[[ DATASET ENTRIES, beginning ]]

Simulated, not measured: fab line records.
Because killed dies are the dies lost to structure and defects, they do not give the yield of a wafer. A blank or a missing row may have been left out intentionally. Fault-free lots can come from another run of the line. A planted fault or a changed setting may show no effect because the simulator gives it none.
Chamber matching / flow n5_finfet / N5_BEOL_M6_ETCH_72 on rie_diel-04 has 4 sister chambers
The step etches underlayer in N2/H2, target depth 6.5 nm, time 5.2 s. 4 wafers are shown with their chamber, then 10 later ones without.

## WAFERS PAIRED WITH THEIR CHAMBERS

[[ DATASET ENTRIES, end ]]

BRIEF = Return the listing above in its entirety, word for word.

YOUR SOLUTION =
Simulated, not measured: fab line records.
Because killed dies are the dies lost to structure and defects, they do not give the yield of a wafer. A blank or a missing row may have been left out intentionally. Fault-free lots can come from another run of the line. A planted fault or a changed setting may show no effect because the simulator gives it none.
Chamber matching / flow n5_finfet / N5_BEOL_M6_ETCH_72 on rie_diel-04 has 4 sister chambers
The step etches underlayer in N2/H2, target depth 6.5 nm, time 5.2 s. 4 wafers are shown with their chamber, then 10 later ones without.

## WAFERS PAIRED WITH THEIR CHAMBERS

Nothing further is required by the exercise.